• Provided information:
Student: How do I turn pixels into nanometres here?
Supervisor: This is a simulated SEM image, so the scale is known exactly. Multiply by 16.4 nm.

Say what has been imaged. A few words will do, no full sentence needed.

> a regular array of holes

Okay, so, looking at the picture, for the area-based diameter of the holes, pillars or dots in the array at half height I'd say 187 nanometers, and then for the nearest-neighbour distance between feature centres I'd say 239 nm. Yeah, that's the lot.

• Action item:
Word for word, please print every line from the beginning of the records to the line bearing "array of holes", counting both ends and stopping there.

• Exercise answer:
Student: How do I turn pixels into nanometres here?
Supervisor: This is a simulated SEM image, so the scale is known exactly. Multiply by 16.4 nm.

Say what has been imaged. A few words will do, no full sentence needed.

> a regular array of holes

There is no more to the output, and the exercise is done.